=== Required action ===
Here is a block of entries. Write out its lines exactly, from the first through the one containing "[INFO] recognised: holes".

=== Recorded information ===
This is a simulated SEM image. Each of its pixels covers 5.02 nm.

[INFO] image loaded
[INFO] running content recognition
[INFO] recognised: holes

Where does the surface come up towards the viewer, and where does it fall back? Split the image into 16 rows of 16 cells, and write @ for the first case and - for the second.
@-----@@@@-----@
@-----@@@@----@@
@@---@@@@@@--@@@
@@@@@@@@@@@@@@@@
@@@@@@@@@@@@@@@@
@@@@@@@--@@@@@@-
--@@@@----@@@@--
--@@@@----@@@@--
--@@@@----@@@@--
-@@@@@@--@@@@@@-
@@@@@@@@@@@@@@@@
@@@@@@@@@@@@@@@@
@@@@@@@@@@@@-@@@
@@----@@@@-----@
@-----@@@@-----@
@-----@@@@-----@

=== Response ===
This is a simulated SEM image. Each of its pixels covers 5.02 nm.

[INFO] image loaded
[INFO] running content recognition
[INFO] recognised: holes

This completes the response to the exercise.